[Opening Recorded data section]
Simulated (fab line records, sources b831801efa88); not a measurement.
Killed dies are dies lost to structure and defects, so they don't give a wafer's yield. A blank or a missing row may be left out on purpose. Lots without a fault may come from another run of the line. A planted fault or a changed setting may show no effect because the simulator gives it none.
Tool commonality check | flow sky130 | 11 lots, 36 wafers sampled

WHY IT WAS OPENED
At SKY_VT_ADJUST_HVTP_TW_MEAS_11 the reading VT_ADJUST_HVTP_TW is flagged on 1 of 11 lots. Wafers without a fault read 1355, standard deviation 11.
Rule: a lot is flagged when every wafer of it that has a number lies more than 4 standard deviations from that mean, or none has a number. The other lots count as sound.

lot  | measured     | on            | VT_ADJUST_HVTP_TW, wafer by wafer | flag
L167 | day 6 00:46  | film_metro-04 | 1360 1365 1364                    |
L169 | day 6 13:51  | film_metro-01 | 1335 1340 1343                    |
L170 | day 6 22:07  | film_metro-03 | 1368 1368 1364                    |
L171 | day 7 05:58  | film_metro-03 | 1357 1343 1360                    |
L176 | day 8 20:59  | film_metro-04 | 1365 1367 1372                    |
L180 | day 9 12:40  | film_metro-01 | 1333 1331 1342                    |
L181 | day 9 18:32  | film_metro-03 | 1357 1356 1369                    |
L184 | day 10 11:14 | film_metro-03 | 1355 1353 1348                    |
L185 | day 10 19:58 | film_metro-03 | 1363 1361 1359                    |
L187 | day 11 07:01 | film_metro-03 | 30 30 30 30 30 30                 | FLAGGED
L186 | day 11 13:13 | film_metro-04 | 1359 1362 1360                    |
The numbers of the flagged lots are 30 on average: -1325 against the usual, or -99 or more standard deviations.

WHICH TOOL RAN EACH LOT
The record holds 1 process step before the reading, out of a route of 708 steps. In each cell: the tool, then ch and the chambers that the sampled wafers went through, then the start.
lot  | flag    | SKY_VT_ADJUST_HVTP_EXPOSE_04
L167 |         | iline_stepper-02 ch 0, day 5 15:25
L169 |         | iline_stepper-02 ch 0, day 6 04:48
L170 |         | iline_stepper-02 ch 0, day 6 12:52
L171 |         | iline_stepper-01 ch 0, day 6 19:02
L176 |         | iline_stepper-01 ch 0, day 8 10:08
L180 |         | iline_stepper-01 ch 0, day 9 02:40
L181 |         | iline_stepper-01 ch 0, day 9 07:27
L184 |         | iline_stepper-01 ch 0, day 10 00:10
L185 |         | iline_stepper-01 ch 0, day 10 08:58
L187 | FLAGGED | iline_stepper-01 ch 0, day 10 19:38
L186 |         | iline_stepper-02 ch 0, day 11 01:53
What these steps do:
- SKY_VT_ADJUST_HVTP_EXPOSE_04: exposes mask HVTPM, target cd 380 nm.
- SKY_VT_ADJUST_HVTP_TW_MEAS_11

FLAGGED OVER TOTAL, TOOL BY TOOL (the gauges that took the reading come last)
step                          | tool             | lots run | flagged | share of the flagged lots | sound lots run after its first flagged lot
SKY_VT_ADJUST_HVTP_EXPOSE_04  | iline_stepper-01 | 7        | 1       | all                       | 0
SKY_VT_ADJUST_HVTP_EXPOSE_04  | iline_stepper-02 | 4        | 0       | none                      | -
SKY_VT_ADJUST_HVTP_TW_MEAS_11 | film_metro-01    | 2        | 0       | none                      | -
[Closing Recorded data section]

# [Requirement]
Everything from the first line above through the line that contains "WHICH TOOL RAN EACH LOT" should be duplicated exactly, please, and nothing beyond it.

# [Response]
Simulated (fab line records, sources b831801efa88); not a measurement.
Killed dies are dies lost to structure and defects, so they don't give a wafer's yield. A blank or a missing row may be left out on purpose. Lots without a fault may come from another run of the line. A planted fault or a changed setting may show no effect because the simulator gives it none.
Tool commonality check | flow sky130 | 11 lots, 36 wafers sampled

WHY IT WAS OPENED
At SKY_VT_ADJUST_HVTP_TW_MEAS_11 the reading VT_ADJUST_HVTP_TW is flagged on 1 of 11 lots. Wafers without a fault read 1355, standard deviation 11.
Rule: a lot is flagged when every wafer of it that has a number lies more than 4 standard deviations from that mean, or none has a number. The other lots count as sound.

lot  | measured     | on            | VT_ADJUST_HVTP_TW, wafer by wafer | flag
L167 | day 6 00:46  | film_metro-04 | 1360 1365 1364                    |
L169 | day 6 13:51  | film_metro-01 | 1335 1340 1343                    |
L170 | day 6 22:07  | film_metro-03 | 1368 1368 1364                    |
L171 | day 7 05:58  | film_metro-03 | 1357 1343 1360                    |
L176 | day 8 20:59  | film_metro-04 | 1365 1367 1372                    |
L180 | day 9 12:40  | film_metro-01 | 1333 1331 1342                    |
L181 | day 9 18:32  | film_metro-03 | 1357 1356 1369                    |
L184 | day 10 11:14 | film_metro-03 | 1355 1353 1348                    |
L185 | day 10 19:58 | film_metro-03 | 1363 1361 1359                    |
L187 | day 11 07:01 | film_metro-03 | 30 30 30 30 30 30                 | FLAGGED
L186 | day 11 13:13 | film_metro-04 | 1359 1362 1360                    |
The numbers of the flagged lots are 30 on average: -1325 against the usual, or -99 or more standard deviations.

WHICH TOOL RAN EACH LOT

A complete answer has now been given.